* Work request
Reproduce word for word, from the entries below, the line with "with the fault: lift-off-underlayer +497.4", the line with "with the fault: KrF resist -604.3", and every line between them, and nothing more.

* Listed entries
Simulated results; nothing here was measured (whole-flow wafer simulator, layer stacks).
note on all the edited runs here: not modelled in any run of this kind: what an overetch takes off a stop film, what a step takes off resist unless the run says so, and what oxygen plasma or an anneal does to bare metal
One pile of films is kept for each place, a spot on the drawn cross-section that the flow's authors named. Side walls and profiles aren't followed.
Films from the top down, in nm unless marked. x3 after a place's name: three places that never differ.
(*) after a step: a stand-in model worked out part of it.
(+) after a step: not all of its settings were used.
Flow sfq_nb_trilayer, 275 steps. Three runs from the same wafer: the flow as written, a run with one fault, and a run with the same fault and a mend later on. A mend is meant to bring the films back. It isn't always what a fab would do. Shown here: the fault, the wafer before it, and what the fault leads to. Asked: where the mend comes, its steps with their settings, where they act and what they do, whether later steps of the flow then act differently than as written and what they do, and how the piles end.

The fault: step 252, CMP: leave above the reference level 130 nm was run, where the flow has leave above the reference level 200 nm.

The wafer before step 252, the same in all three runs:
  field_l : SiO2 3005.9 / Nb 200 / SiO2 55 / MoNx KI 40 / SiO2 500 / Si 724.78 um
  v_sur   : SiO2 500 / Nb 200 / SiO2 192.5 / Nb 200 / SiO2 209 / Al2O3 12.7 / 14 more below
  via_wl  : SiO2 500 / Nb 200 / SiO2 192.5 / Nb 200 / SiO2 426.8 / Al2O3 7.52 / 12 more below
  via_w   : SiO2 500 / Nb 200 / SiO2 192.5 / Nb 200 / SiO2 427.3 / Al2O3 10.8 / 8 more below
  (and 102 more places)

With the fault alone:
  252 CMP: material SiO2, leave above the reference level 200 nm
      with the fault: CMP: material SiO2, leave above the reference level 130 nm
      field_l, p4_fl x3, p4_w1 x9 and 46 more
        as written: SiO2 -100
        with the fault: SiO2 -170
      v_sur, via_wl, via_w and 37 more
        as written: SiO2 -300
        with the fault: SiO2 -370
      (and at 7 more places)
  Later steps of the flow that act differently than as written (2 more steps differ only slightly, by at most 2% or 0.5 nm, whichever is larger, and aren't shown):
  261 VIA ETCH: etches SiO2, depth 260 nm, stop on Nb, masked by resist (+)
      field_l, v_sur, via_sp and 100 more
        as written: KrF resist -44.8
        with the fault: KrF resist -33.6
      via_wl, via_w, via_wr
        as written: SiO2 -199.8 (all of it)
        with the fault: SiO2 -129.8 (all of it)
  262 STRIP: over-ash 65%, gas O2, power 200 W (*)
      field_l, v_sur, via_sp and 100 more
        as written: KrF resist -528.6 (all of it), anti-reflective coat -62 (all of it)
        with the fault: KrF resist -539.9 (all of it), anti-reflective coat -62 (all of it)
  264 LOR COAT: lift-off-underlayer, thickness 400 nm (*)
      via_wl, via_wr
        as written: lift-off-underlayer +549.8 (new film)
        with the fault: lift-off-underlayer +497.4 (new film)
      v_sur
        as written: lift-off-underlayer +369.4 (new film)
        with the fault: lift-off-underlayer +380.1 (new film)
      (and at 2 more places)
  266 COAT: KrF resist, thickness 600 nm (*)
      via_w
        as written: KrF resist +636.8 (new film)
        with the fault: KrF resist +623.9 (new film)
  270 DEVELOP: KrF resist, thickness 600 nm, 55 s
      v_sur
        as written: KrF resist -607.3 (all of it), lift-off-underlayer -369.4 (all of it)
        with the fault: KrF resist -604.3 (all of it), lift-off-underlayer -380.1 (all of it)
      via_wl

* Answer area
        with the fault: lift-off-underlayer +497.4 (new film)
      v_sur
        as written: lift-off-underlayer +369.4 (new film)
        with the fault: lift-off-underlayer +380.1 (new film)
      (and at 2 more places)
  266 COAT: KrF resist, thickness 600 nm (*)
      via_w
        as written: KrF resist +636.8 (new film)
        with the fault: KrF resist +623.9 (new film)
  270 DEVELOP: KrF resist, thickness 600 nm, 55 s
      v_sur
        as written: KrF resist -607.3 (all of it), lift-off-underlayer -369.4 (all of it)
        with the fault: KrF resist -604.3 (all of it), lift-off-underlayer -380.1 (all of it)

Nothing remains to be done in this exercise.